• [BRIEF] Copy exactly the lines of the material below that run from the one containing "A width such" through the one containing "overlay nm, on". Copy no other lines.

• [SUPPLIED ENTRIES]
=== Section Start ===

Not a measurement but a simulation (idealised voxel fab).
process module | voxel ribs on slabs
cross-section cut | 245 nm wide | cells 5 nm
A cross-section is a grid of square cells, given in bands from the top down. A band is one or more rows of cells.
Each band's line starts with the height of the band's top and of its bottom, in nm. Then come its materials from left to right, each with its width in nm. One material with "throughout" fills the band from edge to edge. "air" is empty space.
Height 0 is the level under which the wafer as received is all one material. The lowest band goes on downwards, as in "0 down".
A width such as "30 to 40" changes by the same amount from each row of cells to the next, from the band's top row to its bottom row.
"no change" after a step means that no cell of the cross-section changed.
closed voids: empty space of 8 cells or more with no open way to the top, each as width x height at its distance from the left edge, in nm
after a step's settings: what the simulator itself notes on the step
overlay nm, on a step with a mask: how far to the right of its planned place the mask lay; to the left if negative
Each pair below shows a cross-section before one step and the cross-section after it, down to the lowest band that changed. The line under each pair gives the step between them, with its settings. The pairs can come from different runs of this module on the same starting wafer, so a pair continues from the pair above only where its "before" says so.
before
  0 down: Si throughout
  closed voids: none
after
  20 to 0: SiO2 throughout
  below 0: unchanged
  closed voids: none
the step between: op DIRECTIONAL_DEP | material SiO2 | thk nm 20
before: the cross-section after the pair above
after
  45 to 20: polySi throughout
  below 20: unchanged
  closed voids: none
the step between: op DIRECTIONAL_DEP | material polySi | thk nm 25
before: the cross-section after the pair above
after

=== Section End ===

• [EXERCISE ANSWER]
A width such as "30 to 40" changes by the same amount from each row of cells to the next, from the band's top row to its bottom row.
"no change" after a step means that no cell of the cross-section changed.
closed voids: empty space of 8 cells or more with no open way to the top, each as width x height at its distance from the left edge, in nm
after a step's settings: what the simulator itself notes on the step
overlay nm, on a step with a mask: how far to the right of its planned place the mask lay; to the left if negative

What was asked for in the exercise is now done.